**Given information**
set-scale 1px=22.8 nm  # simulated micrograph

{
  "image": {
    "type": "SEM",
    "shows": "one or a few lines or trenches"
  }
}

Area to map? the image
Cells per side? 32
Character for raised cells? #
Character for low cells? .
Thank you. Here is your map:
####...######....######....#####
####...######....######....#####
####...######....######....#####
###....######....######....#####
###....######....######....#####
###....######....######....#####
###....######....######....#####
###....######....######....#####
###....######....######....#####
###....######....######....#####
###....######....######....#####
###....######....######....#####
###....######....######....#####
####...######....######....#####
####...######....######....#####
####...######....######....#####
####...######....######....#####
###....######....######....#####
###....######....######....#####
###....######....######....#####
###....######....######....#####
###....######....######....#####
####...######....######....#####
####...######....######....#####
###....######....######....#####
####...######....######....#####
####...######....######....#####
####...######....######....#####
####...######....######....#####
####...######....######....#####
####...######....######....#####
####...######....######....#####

**Work request**
The material above must be output in full. Keep every word as it is.

**Exercise result**
set-scale 1px=22.8 nm  # simulated micrograph

{
  "image": {
    "type": "SEM",
    "shows": "one or a few lines or trenches"
  }
}

Area to map? the image
Cells per side? 32
Character for raised cells? #
Character for low cells? .
Thank you. Here is your map:
####...######....######....#####
####...######....######....#####
####...######....######....#####
###....######....######....#####
###....######....######....#####
###....######....######....#####
###....######....######....#####
###....######....######....#####
###....######....######....#####
###....######....######....#####
###....######....######....#####
###....######....######....#####
###....######....######....#####
####...######....######....#####
####...######....######....#####
####...######....######....#####
####...######....######....#####
###....######....######....#####
###....######....######....#####
###....######....######....#####
###....######....######....#####
###....######....######....#####
####...######....######....#####
####...######....######....#####
###....######....######....#####
####...######....######....#####
####...######....######....#####
####...######....######....#####
####...######....######....#####
####...######....######....#####
####...######....######....#####
####...######....######....#####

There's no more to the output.